▶ Work instruction
Return each line of the material verbatim.

[Records supplied]

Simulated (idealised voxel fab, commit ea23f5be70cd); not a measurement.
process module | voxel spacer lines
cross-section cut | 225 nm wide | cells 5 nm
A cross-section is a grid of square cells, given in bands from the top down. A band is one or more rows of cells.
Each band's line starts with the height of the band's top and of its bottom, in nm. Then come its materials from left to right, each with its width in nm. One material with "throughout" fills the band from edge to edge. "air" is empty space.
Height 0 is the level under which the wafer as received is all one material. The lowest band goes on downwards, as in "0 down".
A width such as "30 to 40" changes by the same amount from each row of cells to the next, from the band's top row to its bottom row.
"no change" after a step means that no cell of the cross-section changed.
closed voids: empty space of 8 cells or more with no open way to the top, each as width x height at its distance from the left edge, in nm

[/Records supplied]

▶ Task output
Simulated (idealised voxel fab, commit ea23f5be70cd); not a measurement.
process module | voxel spacer lines
cross-section cut | 225 nm wide | cells 5 nm
A cross-section is a grid of square cells, given in bands from the top down. A band is one or more rows of cells.
Each band's line starts with the height of the band's top and of its bottom, in nm. Then come its materials from left to right, each with its width in nm. One material with "throughout" fills the band from edge to edge. "air" is empty space.
Height 0 is the level under which the wafer as received is all one material. The lowest band goes on downwards, as in "0 down".
A width such as "30 to 40" changes by the same amount from each row of cells to the next, from the band's top row to its bottom row.
"no change" after a step means that no cell of the cross-section changed.
closed voids: empty space of 8 cells or more with no open way to the top, each as width x height at its distance from the left edge, in nm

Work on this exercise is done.